**RAW DATA:**
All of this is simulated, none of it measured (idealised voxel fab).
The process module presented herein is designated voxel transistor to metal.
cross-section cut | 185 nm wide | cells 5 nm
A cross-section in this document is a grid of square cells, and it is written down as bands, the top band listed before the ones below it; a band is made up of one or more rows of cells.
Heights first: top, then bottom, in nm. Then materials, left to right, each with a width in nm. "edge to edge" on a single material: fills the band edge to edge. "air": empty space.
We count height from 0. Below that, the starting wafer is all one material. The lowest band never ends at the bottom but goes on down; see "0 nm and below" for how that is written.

**WORK REQUEST:**
Every entry should be output exactly as written, please.

**EXERCISE SOLUTION:**
All of this is simulated, none of it measured (idealised voxel fab).
The process module presented herein is designated voxel transistor to metal.
cross-section cut | 185 nm wide | cells 5 nm
A cross-section in this document is a grid of square cells, and it is written down as bands, the top band listed before the ones below it; a band is made up of one or more rows of cells.
Heights first: top, then bottom, in nm. Then materials, left to right, each with a width in nm. "edge to edge" on a single material: fills the band edge to edge. "air": empty space.
We count height from 0. Below that, the starting wafer is all one material. The lowest band never ends at the bottom but goes on down; see "0 nm and below" for how that is written.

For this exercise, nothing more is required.